Extracted information ->
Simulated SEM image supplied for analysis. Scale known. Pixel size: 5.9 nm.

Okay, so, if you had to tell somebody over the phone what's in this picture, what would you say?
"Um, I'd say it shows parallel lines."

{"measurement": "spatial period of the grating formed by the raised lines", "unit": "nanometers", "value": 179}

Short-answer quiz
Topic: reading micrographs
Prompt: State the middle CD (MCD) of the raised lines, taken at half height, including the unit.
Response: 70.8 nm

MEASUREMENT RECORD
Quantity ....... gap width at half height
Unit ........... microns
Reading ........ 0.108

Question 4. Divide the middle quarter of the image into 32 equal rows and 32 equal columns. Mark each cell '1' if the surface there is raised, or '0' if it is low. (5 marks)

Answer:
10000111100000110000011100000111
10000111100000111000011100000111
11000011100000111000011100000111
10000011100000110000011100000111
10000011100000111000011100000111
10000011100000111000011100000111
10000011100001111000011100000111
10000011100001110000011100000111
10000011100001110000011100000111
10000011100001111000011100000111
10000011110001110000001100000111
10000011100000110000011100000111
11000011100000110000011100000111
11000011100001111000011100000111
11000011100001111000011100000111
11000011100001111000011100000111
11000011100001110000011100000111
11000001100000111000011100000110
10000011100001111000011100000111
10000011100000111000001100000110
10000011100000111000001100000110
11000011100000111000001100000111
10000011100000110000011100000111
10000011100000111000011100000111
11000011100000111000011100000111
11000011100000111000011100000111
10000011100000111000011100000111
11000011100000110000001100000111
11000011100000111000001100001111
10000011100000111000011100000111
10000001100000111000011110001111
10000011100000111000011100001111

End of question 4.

Work request ->
Within the material above, copy exactly the lines from the line that holds "11000011100000111000001100000111" up to and including the line that holds "10000011100000111000011100001111".

Written reply ->
11000011100000111000001100000111
10000011100000110000011100000111
10000011100000111000011100000111
11000011100000111000011100000111
11000011100000111000011100000111
10000011100000111000011100000111
11000011100000110000001100000111
11000011100000111000001100001111
10000011100000111000011100000111
10000001100000111000011110001111
10000011100000111000011100001111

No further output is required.